**Work task**
Render every entry exactly as it appears.

━━━ Information supplied

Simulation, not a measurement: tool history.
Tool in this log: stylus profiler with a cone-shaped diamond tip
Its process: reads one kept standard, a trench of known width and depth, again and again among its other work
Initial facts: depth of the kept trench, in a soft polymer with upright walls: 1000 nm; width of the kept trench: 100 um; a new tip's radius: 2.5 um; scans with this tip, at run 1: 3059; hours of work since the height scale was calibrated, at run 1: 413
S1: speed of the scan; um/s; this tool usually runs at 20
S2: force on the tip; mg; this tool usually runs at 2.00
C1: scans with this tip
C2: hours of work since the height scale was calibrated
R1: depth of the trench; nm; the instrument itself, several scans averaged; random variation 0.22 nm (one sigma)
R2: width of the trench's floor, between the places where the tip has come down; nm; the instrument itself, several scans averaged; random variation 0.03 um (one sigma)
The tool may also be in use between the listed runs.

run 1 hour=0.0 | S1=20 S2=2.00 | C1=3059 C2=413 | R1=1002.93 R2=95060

━━━━━━

**Task response**
Simulation, not a measurement: tool history.
Tool in this log: stylus profiler with a cone-shaped diamond tip
Its process: reads one kept standard, a trench of known width and depth, again and again among its other work
Initial facts: depth of the kept trench, in a soft polymer with upright walls: 1000 nm; width of the kept trench: 100 um; a new tip's radius: 2.5 um; scans with this tip, at run 1: 3059; hours of work since the height scale was calibrated, at run 1: 413
S1: speed of the scan; um/s; this tool usually runs at 20
S2: force on the tip; mg; this tool usually runs at 2.00
C1: scans with this tip
C2: hours of work since the height scale was calibrated
R1: depth of the trench; nm; the instrument itself, several scans averaged; random variation 0.22 nm (one sigma)
R2: width of the trench's floor, between the places where the tip has come down; nm; the instrument itself, several scans averaged; random variation 0.03 um (one sigma)
The tool may also be in use between the listed runs.

run 1 hour=0.0 | S1=20 S2=2.00 | C1=3059 C2=413 | R1=1002.93 R2=95060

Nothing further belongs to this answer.